> [TASK ITEM]
The required output consists solely of the lines from the top of the listing through the line containing "A cross-section is", transcribed exactly.

> [DATASET]
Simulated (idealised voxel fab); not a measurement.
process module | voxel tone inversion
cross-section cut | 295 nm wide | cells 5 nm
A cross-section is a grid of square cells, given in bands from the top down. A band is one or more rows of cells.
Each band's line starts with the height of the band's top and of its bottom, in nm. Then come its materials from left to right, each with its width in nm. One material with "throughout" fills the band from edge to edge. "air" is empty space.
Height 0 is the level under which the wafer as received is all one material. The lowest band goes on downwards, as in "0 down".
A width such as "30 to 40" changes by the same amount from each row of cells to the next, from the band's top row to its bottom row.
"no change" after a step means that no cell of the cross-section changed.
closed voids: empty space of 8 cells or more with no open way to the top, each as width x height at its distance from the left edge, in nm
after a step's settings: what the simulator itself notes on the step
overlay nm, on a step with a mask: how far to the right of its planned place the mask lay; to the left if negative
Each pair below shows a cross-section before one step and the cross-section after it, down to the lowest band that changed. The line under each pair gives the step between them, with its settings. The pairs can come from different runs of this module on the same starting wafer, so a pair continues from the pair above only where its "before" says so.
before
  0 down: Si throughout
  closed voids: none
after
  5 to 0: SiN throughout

> [RESPONSE BOX]
Simulated (idealised voxel fab); not a measurement.
process module | voxel tone inversion
cross-section cut | 295 nm wide | cells 5 nm
A cross-section is a grid of square cells, given in bands from the top down. A band is one or more rows of cells.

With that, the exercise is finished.